• EXERCISE:
An exact copy of all the data is the required output.

BEGIN

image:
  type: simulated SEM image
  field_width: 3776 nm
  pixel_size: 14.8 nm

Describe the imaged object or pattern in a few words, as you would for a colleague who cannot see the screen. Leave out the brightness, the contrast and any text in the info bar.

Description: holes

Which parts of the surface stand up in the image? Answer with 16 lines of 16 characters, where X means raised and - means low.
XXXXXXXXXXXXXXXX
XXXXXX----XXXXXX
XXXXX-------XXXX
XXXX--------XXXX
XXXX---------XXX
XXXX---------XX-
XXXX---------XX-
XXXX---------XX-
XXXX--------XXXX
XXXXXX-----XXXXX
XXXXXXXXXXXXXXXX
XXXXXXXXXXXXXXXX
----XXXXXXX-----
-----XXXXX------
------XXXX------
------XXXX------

END

• WORKED SOLUTION:
image:
  type: simulated SEM image
  field_width: 3776 nm
  pixel_size: 14.8 nm

Describe the imaged object or pattern in a few words, as you would for a colleague who cannot see the screen. Leave out the brightness, the contrast and any text in the info bar.

Description: holes

Which parts of the surface stand up in the image? Answer with 16 lines of 16 characters, where X means raised and - means low.
XXXXXXXXXXXXXXXX
XXXXXX----XXXXXX
XXXXX-------XXXX
XXXX--------XXXX
XXXX---------XXX
XXXX---------XX-
XXXX---------XX-
XXXX---------XX-
XXXX--------XXXX
XXXXXX-----XXXXX
XXXXXXXXXXXXXXXX
XXXXXXXXXXXXXXXX
----XXXXXXX-----
-----XXXXX------
------XXXX------
------XXXX------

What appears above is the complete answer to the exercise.